Assigned task: Nothing but the lines from the start of the entries through the line containing "sem_image;centre-to-centre distance between" should appear in the answer, each given exactly.

*** Opening Given information ***
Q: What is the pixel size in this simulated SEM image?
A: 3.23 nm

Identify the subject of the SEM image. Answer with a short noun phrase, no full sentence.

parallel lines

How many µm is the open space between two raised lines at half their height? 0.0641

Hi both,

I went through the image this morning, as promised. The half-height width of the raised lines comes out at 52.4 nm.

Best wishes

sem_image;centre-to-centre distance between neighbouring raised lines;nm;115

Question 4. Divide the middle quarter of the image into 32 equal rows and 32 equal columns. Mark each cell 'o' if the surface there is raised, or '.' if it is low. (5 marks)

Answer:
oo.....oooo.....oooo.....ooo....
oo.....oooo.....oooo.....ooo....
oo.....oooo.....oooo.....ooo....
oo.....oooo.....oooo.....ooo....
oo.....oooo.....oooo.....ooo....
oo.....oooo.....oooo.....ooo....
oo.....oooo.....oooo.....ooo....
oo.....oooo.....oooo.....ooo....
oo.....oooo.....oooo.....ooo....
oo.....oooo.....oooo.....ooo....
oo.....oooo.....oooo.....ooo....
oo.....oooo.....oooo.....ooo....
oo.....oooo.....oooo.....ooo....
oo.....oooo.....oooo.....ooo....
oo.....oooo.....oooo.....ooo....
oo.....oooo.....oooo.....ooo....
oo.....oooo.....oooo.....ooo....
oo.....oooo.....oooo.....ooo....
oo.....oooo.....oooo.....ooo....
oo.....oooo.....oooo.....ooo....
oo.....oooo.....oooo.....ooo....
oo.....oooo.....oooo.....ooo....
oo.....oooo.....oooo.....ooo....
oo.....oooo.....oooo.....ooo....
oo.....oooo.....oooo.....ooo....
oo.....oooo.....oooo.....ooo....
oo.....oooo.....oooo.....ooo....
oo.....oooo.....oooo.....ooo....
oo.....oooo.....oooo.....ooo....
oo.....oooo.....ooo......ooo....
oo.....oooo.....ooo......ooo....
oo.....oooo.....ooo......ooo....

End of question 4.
*** Closing Given information ***

Exercise solution:
Q: What is the pixel size in this simulated SEM image?
A: 3.23 nm

Identify the subject of the SEM image. Answer with a short noun phrase, no full sentence.

parallel lines

How many µm is the open space between two raised lines at half their height? 0.0641

Hi both,

I went through the image this morning, as promised. The half-height width of the raised lines comes out at 52.4 nm.

Best wishes

sem_image;centre-to-centre distance between neighbouring raised lines;nm;115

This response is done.